┏━━

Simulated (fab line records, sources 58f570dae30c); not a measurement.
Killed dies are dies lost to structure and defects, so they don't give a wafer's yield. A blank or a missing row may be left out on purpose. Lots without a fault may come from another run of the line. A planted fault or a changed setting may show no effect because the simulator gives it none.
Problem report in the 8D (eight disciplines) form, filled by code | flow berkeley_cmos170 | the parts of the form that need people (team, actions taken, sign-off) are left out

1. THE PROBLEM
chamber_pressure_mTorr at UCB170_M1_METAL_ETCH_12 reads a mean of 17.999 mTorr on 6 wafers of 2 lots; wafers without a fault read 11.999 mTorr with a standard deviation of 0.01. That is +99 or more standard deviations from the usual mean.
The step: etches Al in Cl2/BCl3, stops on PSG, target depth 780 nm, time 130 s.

┗━━

BRIEF:
As listed above, the lines from the line with "Problem report in" to the line with "chamber_pressure_mTorr at UCB170_M1_METAL_ETCH_12" are to be echoed exactly, with both ends included and nothing added.

ANSWER SPACE:
Problem report in the 8D (eight disciplines) form, filled by code | flow berkeley_cmos170 | the parts of the form that need people (team, actions taken, sign-off) are left out

1. THE PROBLEM
chamber_pressure_mTorr at UCB170_M1_METAL_ETCH_12 reads a mean of 17.999 mTorr on 6 wafers of 2 lots; wafers without a fault read 11.999 mTorr with a standard deviation of 0.01. That is +99 or more standard deviations from the usual mean.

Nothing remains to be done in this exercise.